▶ Record extracts

*** Begin section ***

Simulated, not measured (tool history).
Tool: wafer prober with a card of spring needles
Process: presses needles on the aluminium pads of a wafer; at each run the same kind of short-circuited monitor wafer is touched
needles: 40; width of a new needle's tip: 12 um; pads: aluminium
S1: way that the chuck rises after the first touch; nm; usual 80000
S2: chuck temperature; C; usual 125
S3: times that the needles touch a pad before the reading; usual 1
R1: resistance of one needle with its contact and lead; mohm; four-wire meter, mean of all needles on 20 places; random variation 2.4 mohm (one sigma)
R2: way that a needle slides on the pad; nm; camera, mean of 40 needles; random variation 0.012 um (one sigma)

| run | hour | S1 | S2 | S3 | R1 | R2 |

*** End section ***

▶ Assigned task
In full and without error, restate the data.

▶ Task response
Simulated, not measured (tool history).
Tool: wafer prober with a card of spring needles
Process: presses needles on the aluminium pads of a wafer; at each run the same kind of short-circuited monitor wafer is touched
needles: 40; width of a new needle's tip: 12 um; pads: aluminium
S1: way that the chuck rises after the first touch; nm; usual 80000
S2: chuck temperature; C; usual 125
S3: times that the needles touch a pad before the reading; usual 1
R1: resistance of one needle with its contact and lead; mohm; four-wire meter, mean of all needles on 20 places; random variation 2.4 mohm (one sigma)
R2: way that a needle slides on the pad; nm; camera, mean of 40 needles; random variation 0.012 um (one sigma)

| run | hour | S1 | S2 | S3 | R1 | R2 |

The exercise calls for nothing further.